• [REQUIREMENT]
After finding the line with "route steps=1159 shown" in the data below, set down exactly each line through the one with "lots untouched by", inclusive, and stop there.

=== Section Start ===

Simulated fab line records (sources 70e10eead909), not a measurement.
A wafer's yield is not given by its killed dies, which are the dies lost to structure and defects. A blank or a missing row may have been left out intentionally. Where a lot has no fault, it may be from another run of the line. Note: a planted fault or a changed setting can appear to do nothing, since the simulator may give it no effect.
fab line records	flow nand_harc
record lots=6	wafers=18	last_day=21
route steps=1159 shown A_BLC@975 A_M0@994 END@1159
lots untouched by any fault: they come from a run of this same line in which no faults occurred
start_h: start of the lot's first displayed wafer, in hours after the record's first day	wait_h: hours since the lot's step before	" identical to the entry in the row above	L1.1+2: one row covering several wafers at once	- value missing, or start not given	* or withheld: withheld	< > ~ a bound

=== Section End ===

• [TASK RESPONSE]
route steps=1159 shown A_BLC@975 A_M0@994 END@1159
lots untouched by any fault: they come from a run of this same line in which no faults occurred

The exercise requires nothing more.